▶ DATASET ENTRIES:
==*==
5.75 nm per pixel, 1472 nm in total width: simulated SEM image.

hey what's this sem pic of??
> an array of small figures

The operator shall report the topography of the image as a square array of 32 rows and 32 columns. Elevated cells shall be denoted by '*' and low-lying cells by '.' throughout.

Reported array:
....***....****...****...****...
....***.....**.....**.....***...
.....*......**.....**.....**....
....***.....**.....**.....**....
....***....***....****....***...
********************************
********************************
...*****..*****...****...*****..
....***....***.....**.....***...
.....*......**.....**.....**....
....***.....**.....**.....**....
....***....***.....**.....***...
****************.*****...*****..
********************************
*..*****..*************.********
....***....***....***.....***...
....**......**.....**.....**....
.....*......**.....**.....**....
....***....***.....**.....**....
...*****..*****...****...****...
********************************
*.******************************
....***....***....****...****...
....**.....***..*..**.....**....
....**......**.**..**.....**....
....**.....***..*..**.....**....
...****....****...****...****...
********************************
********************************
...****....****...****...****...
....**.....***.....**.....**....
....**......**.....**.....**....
==*==

▶ WORK INSTRUCTION:
All of the data above needs to be set down again exactly. Include every line.

▶ WRITTEN SOLUTION:
5.75 nm per pixel, 1472 nm in total width: simulated SEM image.

hey what's this sem pic of??
> an array of small figures

The operator shall report the topography of the image as a square array of 32 rows and 32 columns. Elevated cells shall be denoted by '*' and low-lying cells by '.' throughout.

Reported array:
....***....****...****...****...
....***.....**.....**.....***...
.....*......**.....**.....**....
....***.....**.....**.....**....
....***....***....****....***...
********************************
********************************
...*****..*****...****...*****..
....***....***.....**.....***...
.....*......**.....**.....**....
....***.....**.....**.....**....
....***....***.....**.....***...
****************.*****...*****..
********************************
*..*****..*************.********
....***....***....***.....***...
....**......**.....**.....**....
.....*......**.....**.....**....
....***....***.....**.....**....
...*****..*****...****...****...
********************************
*.******************************
....***....***....****...****...
....**.....***..*..**.....**....
....**......**.**..**.....**....
....**.....***..*..**.....**....
...****....****...****...****...
********************************
********************************
...****....****...****...****...
....**.....***.....**.....**....
....**......**.....**.....**....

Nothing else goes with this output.